Extracted data —
BEGIN

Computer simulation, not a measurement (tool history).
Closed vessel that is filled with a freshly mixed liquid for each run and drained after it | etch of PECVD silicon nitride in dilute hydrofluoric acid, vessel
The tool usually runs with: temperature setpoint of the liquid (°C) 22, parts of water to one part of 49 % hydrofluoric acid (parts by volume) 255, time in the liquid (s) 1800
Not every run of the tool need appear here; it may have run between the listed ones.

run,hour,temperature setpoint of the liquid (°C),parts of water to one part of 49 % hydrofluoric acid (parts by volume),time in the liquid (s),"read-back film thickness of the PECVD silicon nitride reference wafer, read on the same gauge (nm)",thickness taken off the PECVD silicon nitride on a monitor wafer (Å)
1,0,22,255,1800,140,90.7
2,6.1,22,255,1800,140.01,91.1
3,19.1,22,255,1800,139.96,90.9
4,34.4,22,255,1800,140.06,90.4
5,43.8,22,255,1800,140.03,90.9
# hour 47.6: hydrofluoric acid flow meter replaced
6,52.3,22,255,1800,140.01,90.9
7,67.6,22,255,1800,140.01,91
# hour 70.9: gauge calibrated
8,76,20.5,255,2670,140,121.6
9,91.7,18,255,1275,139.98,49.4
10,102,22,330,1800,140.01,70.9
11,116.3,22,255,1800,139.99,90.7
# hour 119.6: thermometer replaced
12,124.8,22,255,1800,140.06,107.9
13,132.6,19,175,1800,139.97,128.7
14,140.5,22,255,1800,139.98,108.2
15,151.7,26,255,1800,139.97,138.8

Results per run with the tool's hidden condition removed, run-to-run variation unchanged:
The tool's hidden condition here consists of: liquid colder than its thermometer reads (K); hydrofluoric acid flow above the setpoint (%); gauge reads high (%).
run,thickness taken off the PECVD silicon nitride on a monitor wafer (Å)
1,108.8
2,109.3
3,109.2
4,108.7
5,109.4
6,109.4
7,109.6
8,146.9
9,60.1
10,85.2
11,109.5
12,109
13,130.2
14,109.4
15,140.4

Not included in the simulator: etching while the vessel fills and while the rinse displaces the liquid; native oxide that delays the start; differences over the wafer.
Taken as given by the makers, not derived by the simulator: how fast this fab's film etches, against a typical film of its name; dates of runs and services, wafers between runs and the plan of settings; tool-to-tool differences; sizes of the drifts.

END

Work task —
Set down again, word for word, the stretch of records from the line with "# hour 70.9: gauge calibrated" to the line with "The tool's hidden condition here", both of those lines included.

Your response —
# hour 70.9: gauge calibrated
8,76,20.5,255,2670,140,121.6
9,91.7,18,255,1275,139.98,49.4
10,102,22,330,1800,140.01,70.9
11,116.3,22,255,1800,139.99,90.7
# hour 119.6: thermometer replaced
12,124.8,22,255,1800,140.06,107.9
13,132.6,19,175,1800,139.97,128.7
14,140.5,22,255,1800,139.98,108.2
15,151.7,26,255,1800,139.97,138.8

Results per run with the tool's hidden condition removed, run-to-run variation unchanged:
The tool's hidden condition here consists of: liquid colder than its thermometer reads (K); hydrofluoric acid flow above the setpoint (%); gauge reads high (%).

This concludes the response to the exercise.